Work instruction: Copy out the first line of the listing and every line after it, exactly, until you have copied the line containing "Run 3, hour".

** Material provided follows **
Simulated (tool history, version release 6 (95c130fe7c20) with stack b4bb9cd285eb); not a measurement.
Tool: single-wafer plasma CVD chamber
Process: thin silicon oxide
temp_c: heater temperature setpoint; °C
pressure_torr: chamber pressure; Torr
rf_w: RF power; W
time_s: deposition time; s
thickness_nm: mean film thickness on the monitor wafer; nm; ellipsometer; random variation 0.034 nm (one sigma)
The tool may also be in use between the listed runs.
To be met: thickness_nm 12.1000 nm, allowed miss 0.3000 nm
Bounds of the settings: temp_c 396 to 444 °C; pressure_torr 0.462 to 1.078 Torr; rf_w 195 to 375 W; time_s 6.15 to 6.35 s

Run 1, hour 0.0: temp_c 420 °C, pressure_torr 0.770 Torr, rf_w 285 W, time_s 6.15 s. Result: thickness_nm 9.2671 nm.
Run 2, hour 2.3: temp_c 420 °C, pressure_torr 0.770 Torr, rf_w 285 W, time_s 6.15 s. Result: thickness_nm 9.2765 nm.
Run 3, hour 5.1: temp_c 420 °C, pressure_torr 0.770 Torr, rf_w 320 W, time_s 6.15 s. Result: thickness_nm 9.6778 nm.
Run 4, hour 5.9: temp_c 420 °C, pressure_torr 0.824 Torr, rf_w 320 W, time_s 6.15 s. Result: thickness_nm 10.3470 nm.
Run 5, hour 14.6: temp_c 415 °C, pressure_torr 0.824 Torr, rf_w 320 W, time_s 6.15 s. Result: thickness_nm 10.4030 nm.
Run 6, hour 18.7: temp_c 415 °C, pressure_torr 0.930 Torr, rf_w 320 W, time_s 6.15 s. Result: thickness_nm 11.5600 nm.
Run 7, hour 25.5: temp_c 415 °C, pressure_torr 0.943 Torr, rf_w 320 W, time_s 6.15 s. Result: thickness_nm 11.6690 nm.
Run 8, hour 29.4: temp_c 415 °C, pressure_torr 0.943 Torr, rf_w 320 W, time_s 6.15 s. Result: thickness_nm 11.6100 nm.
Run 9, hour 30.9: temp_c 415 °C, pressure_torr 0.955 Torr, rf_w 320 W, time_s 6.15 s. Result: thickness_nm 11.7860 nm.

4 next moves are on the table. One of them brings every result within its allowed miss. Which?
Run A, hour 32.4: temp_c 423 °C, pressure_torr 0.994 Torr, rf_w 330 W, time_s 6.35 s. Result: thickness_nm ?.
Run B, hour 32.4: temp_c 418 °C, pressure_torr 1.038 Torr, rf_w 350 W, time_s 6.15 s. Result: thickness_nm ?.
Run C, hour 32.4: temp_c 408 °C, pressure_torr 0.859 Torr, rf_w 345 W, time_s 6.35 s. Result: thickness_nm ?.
** End of Material provided **

Answer section:
Simulated (tool history, version release 6 (95c130fe7c20) with stack b4bb9cd285eb); not a measurement.
Tool: single-wafer plasma CVD chamber
Process: thin silicon oxide
temp_c: heater temperature setpoint; °C
pressure_torr: chamber pressure; Torr
rf_w: RF power; W
time_s: deposition time; s
thickness_nm: mean film thickness on the monitor wafer; nm; ellipsometer; random variation 0.034 nm (one sigma)
The tool may also be in use between the listed runs.
To be met: thickness_nm 12.1000 nm, allowed miss 0.3000 nm
Bounds of the settings: temp_c 396 to 444 °C; pressure_torr 0.462 to 1.078 Torr; rf_w 195 to 375 W; time_s 6.15 to 6.35 s

Run 1, hour 0.0: temp_c 420 °C, pressure_torr 0.770 Torr, rf_w 285 W, time_s 6.15 s. Result: thickness_nm 9.2671 nm.
Run 2, hour 2.3: temp_c 420 °C, pressure_torr 0.770 Torr, rf_w 285 W, time_s 6.15 s. Result: thickness_nm 9.2765 nm.
Run 3, hour 5.1: temp_c 420 °C, pressure_torr 0.770 Torr, rf_w 320 W, time_s 6.15 s. Result: thickness_nm 9.6778 nm.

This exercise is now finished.